Your answer must be the full set of entries, reproduced exactly.

────────────────

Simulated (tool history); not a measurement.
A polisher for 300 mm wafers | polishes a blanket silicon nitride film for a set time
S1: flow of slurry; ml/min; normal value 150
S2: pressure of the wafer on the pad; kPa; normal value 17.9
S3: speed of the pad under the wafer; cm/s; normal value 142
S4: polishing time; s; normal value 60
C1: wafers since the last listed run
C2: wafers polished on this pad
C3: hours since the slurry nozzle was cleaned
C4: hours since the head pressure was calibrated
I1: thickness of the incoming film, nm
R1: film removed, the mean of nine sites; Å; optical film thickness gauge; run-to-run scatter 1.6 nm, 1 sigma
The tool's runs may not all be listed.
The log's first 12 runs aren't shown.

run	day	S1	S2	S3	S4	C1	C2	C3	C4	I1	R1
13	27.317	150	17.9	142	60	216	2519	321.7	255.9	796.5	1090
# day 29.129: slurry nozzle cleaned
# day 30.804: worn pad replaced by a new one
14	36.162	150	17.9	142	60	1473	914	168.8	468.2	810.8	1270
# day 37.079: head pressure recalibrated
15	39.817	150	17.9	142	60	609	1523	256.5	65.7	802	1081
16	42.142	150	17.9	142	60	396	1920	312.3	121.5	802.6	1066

────────────────

> [SOLUTION]:
Simulated (tool history); not a measurement.
A polisher for 300 mm wafers | polishes a blanket silicon nitride film for a set time
S1: flow of slurry; ml/min; normal value 150
S2: pressure of the wafer on the pad; kPa; normal value 17.9
S3: speed of the pad under the wafer; cm/s; normal value 142
S4: polishing time; s; normal value 60
C1: wafers since the last listed run
C2: wafers polished on this pad
C3: hours since the slurry nozzle was cleaned
C4: hours since the head pressure was calibrated
I1: thickness of the incoming film, nm
R1: film removed, the mean of nine sites; Å; optical film thickness gauge; run-to-run scatter 1.6 nm, 1 sigma
The tool's runs may not all be listed.
The log's first 12 runs aren't shown.

run	day	S1	S2	S3	S4	C1	C2	C3	C4	I1	R1
13	27.317	150	17.9	142	60	216	2519	321.7	255.9	796.5	1090
# day 29.129: slurry nozzle cleaned
# day 30.804: worn pad replaced by a new one
14	36.162	150	17.9	142	60	1473	914	168.8	468.2	810.8	1270
# day 37.079: head pressure recalibrated
15	39.817	150	17.9	142	60	609	1523	256.5	65.7	802	1081
16	42.142	150	17.9	142	60	396	1920	312.3	121.5	802.6	1066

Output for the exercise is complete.